# Work request:
Write out again only the lines that run from the start of the entries to the line containing "Xsec cut, 230 nm wide, square cell size 5 nm.", both included.

*** Opening of Extracted records ***

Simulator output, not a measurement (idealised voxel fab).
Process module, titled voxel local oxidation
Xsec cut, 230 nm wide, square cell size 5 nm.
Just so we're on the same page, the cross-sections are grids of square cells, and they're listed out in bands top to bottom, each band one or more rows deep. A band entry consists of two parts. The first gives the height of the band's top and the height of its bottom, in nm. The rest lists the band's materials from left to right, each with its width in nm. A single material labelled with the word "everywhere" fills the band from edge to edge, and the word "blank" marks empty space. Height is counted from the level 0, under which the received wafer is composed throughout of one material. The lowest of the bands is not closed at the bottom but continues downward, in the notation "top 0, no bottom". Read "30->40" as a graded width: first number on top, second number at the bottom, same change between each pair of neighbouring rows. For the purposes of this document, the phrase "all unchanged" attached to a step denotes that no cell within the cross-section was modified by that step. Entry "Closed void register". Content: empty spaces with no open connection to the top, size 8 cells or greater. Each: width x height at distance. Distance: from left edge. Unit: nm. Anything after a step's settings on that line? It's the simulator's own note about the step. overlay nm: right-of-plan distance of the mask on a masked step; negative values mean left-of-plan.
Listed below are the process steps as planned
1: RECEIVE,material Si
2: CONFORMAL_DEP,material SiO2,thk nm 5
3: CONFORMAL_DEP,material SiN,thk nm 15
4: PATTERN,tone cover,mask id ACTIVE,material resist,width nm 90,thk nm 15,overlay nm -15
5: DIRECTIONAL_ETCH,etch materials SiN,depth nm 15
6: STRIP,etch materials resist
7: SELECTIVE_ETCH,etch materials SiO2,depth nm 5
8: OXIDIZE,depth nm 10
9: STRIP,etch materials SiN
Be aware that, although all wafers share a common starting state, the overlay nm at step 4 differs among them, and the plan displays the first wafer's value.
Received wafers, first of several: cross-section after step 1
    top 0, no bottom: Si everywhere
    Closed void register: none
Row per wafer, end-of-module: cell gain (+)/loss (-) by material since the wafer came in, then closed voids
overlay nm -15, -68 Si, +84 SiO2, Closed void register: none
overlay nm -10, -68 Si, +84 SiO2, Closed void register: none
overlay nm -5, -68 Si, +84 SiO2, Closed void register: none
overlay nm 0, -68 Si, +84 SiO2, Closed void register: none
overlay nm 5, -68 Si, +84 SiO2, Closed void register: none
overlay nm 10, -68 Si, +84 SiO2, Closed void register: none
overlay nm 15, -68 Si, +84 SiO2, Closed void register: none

*** Close of Extracted records ***

# Task solution:
Simulator output, not a measurement (idealised voxel fab).
Process module, titled voxel local oxidation
Xsec cut, 230 nm wide, square cell size 5 nm.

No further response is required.